**Requirement:**
Return every line of the listing below, unchanged, from its first line to the line holding "11 HARDBAKE: 120 C, 60 s (*)", that line included.

-- Given entries follows --

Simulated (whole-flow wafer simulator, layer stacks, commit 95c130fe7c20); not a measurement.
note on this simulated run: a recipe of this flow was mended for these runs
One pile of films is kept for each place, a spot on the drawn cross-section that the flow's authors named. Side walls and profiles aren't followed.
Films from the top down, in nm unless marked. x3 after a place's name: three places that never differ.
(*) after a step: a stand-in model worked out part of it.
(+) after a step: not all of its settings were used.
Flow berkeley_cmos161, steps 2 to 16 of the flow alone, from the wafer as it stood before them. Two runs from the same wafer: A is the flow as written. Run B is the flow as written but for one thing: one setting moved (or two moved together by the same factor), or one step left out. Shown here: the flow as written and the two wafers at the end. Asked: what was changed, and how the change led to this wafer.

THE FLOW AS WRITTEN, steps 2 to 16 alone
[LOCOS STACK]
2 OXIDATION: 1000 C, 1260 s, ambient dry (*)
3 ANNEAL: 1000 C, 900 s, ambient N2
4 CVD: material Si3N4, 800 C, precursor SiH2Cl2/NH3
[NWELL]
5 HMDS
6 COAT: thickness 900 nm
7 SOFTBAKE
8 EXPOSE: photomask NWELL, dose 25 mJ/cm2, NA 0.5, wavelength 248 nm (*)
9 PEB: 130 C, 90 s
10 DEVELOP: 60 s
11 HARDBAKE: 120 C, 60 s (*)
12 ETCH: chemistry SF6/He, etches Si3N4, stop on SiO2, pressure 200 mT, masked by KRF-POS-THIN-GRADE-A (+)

-- Given entries concluded --

**Exercise result:**
Simulated (whole-flow wafer simulator, layer stacks, commit 95c130fe7c20); not a measurement.
note on this simulated run: a recipe of this flow was mended for these runs
One pile of films is kept for each place, a spot on the drawn cross-section that the flow's authors named. Side walls and profiles aren't followed.
Films from the top down, in nm unless marked. x3 after a place's name: three places that never differ.
(*) after a step: a stand-in model worked out part of it.
(+) after a step: not all of its settings were used.
Flow berkeley_cmos161, steps 2 to 16 of the flow alone, from the wafer as it stood before them. Two runs from the same wafer: A is the flow as written. Run B is the flow as written but for one thing: one setting moved (or two moved together by the same factor), or one step left out. Shown here: the flow as written and the two wafers at the end. Asked: what was changed, and how the change led to this wafer.

THE FLOW AS WRITTEN, steps 2 to 16 alone
[LOCOS STACK]
2 OXIDATION: 1000 C, 1260 s, ambient dry (*)
3 ANNEAL: 1000 C, 900 s, ambient N2
4 CVD: material Si3N4, 800 C, precursor SiH2Cl2/NH3
[NWELL]
5 HMDS
6 COAT: thickness 900 nm
7 SOFTBAKE
8 EXPOSE: photomask NWELL, dose 25 mJ/cm2, NA 0.5, wavelength 248 nm (*)
9 PEB: 130 C, 90 s
10 DEVELOP: 60 s
11 HARDBAKE: 120 C, 60 s (*)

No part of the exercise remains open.